--
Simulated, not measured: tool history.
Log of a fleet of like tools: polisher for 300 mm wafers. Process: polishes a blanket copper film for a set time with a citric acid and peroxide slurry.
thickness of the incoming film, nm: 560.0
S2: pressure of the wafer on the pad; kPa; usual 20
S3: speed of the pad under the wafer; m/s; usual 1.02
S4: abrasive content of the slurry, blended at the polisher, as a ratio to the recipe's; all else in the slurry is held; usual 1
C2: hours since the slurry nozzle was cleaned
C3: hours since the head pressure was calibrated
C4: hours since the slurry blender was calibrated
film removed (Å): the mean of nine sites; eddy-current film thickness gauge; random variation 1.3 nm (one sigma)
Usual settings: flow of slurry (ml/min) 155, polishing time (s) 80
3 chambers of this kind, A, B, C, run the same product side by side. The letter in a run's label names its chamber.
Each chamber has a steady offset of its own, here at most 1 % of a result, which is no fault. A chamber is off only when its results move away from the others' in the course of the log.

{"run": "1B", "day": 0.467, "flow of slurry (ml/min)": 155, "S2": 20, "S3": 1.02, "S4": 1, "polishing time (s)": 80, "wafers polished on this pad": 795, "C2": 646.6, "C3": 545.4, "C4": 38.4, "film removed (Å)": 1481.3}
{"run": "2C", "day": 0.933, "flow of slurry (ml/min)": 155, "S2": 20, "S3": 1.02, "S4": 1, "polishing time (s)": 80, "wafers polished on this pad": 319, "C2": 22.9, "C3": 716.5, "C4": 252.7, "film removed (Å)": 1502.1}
--

**WORK INSTRUCTION:** Without altering a single word, copy the listing above.

**RESPONSE AREA:**
Simulated, not measured: tool history.
Log of a fleet of like tools: polisher for 300 mm wafers. Process: polishes a blanket copper film for a set time with a citric acid and peroxide slurry.
thickness of the incoming film, nm: 560.0
S2: pressure of the wafer on the pad; kPa; usual 20
S3: speed of the pad under the wafer; m/s; usual 1.02
S4: abrasive content of the slurry, blended at the polisher, as a ratio to the recipe's; all else in the slurry is held; usual 1
C2: hours since the slurry nozzle was cleaned
C3: hours since the head pressure was calibrated
C4: hours since the slurry blender was calibrated
film removed (Å): the mean of nine sites; eddy-current film thickness gauge; random variation 1.3 nm (one sigma)
Usual settings: flow of slurry (ml/min) 155, polishing time (s) 80
3 chambers of this kind, A, B, C, run the same product side by side. The letter in a run's label names its chamber.
Each chamber has a steady offset of its own, here at most 1 % of a result, which is no fault. A chamber is off only when its results move away from the others' in the course of the log.

{"run": "1B", "day": 0.467, "flow of slurry (ml/min)": 155, "S2": 20, "S3": 1.02, "S4": 1, "polishing time (s)": 80, "wafers polished on this pad": 795, "C2": 646.6, "C3": 545.4, "C4": 38.4, "film removed (Å)": 1481.3}
{"run": "2C", "day": 0.933, "flow of slurry (ml/min)": 155, "S2": 20, "S3": 1.02, "S4": 1, "polishing time (s)": 80, "wafers polished on this pad": 319, "C2": 22.9, "C3": 716.5, "C4": 252.7, "film removed (Å)": 1502.1}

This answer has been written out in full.